EXERCISE: Write out, word for word, the part of the listing below that opens with the line containing "(30 sound wafers)" and closes with the line containing "5. THE CHAIN OF EFFECTS, in route order", keeping both of those lines and adding no others.

MATERIAL SUPPLIED:
○ ○ ○ ○ ○
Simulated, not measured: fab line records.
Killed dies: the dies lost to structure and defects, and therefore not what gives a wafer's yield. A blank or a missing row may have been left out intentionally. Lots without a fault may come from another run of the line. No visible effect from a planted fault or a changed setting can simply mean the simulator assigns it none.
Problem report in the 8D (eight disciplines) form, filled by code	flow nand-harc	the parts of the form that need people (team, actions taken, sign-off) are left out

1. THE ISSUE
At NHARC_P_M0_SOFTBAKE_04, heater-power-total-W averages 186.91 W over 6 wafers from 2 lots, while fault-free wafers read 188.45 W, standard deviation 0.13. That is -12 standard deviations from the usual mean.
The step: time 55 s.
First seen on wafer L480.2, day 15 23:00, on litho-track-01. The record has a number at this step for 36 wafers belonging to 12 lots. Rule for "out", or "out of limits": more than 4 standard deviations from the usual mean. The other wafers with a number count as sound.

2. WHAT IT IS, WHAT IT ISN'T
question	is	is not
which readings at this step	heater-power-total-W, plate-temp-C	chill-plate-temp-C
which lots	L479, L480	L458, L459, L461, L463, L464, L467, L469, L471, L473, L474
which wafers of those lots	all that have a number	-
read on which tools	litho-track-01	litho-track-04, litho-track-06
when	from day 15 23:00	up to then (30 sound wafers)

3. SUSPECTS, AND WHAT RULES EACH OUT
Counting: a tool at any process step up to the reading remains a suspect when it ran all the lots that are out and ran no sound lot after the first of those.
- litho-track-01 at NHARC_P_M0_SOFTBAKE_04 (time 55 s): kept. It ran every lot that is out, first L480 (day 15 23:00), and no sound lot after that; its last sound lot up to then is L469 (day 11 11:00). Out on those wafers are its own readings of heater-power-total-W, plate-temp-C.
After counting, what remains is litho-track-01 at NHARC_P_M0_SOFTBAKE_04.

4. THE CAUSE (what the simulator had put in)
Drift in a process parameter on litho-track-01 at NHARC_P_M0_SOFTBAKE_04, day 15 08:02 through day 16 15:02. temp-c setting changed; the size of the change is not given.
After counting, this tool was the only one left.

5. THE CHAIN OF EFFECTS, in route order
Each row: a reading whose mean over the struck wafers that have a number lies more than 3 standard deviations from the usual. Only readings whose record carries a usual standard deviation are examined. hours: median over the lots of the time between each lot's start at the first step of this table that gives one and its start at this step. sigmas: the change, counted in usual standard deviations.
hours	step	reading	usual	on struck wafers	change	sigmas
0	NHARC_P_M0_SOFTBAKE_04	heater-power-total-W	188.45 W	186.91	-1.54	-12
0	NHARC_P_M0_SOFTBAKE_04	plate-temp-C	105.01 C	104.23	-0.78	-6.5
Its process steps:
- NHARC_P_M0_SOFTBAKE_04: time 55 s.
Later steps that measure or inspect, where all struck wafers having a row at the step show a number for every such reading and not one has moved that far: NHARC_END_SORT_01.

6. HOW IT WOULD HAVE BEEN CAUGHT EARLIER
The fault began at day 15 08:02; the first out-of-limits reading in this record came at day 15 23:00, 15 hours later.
○ ○ ○ ○ ○

ANSWER SECTION:
when	from day 15 23:00	up to then (30 sound wafers)

3. SUSPECTS, AND WHAT RULES EACH OUT
Counting: a tool at any process step up to the reading remains a suspect when it ran all the lots that are out and ran no sound lot after the first of those.
- litho-track-01 at NHARC_P_M0_SOFTBAKE_04 (time 55 s): kept. It ran every lot that is out, first L480 (day 15 23:00), and no sound lot after that; its last sound lot up to then is L469 (day 11 11:00). Out on those wafers are its own readings of heater-power-total-W, plate-temp-C.
After counting, what remains is litho-track-01 at NHARC_P_M0_SOFTBAKE_04.

4. THE CAUSE (what the simulator had put in)
Drift in a process parameter on litho-track-01 at NHARC_P_M0_SOFTBAKE_04, day 15 08:02 through day 16 15:02. temp-c setting changed; the size of the change is not given.
After counting, this tool was the only one left.

5. THE CHAIN OF EFFECTS, in route order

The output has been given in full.